▸ Action item: Would you please print the data a second time, exactly as it stands?

▸ Provided records:
◇ ◇ ◇ ◇

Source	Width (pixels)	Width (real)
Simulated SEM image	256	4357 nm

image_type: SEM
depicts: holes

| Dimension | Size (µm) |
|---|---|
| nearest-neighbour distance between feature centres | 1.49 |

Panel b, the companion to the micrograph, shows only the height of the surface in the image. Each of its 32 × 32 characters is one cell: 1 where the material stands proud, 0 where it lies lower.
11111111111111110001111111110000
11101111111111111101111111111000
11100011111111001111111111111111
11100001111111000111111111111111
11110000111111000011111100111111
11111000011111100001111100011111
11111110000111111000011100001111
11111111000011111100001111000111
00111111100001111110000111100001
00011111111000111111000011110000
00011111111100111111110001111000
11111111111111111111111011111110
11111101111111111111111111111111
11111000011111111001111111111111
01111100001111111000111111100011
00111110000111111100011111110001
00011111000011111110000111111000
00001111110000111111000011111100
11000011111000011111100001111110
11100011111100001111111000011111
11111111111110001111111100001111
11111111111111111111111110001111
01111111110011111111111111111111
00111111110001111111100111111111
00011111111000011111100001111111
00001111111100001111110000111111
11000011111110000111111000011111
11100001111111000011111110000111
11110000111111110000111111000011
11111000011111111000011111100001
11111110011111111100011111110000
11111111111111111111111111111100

◇ ◇ ◇ ◇

▸ Exercise output:
Source	Width (pixels)	Width (real)
Simulated SEM image	256	4357 nm

image_type: SEM
depicts: holes

| Dimension | Size (µm) |
|---|---|
| nearest-neighbour distance between feature centres | 1.49 |

Panel b, the companion to the micrograph, shows only the height of the surface in the image. Each of its 32 × 32 characters is one cell: 1 where the material stands proud, 0 where it lies lower.
11111111111111110001111111110000
11101111111111111101111111111000
11100011111111001111111111111111
11100001111111000111111111111111
11110000111111000011111100111111
11111000011111100001111100011111
11111110000111111000011100001111
11111111000011111100001111000111
00111111100001111110000111100001
00011111111000111111000011110000
00011111111100111111110001111000
11111111111111111111111011111110
11111101111111111111111111111111
11111000011111111001111111111111
01111100001111111000111111100011
00111110000111111100011111110001
00011111000011111110000111111000
00001111110000111111000011111100
11000011111000011111100001111110
11100011111100001111111000011111
11111111111110001111111100001111
11111111111111111111111110001111
01111111110011111111111111111111
00111111110001111111100111111111
00011111111000011111100001111111
00001111111100001111110000111111
11000011111110000111111000011111
11100001111111000011111110000111
11110000111111110000111111000011
11111000011111111000011111100001
11111110011111111100011111110000
11111111111111111111111111111100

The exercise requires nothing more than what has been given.